# Activity
Starting at the line that contains "A cross-section in" in the listing below, write out every line word for word until you have written the line that contains "change in between.".

# Dataset excerpts
- - - - -
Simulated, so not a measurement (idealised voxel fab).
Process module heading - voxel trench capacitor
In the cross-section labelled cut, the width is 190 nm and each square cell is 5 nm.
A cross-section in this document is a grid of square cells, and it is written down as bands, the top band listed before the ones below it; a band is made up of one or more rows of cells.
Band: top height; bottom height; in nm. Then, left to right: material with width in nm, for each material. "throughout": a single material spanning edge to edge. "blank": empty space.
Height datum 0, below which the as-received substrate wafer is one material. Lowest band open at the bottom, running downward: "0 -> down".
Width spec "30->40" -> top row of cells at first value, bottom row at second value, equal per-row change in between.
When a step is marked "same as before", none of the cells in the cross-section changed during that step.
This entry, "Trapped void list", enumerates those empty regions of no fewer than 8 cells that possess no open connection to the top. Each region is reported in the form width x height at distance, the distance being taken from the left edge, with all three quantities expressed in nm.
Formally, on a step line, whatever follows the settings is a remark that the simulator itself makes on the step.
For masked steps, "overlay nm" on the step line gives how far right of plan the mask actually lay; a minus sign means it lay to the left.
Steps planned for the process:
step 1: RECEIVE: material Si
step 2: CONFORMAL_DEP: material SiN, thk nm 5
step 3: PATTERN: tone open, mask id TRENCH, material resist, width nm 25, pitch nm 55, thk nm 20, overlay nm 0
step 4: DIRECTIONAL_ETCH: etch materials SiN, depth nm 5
- - - - -

# Exercise output
A cross-section in this document is a grid of square cells, and it is written down as bands, the top band listed before the ones below it; a band is made up of one or more rows of cells.
Band: top height; bottom height; in nm. Then, left to right: material with width in nm, for each material. "throughout": a single material spanning edge to edge. "blank": empty space.
Height datum 0, below which the as-received substrate wafer is one material. Lowest band open at the bottom, running downward: "0 -> down".
Width spec "30->40" -> top row of cells at first value, bottom row at second value, equal per-row change in between.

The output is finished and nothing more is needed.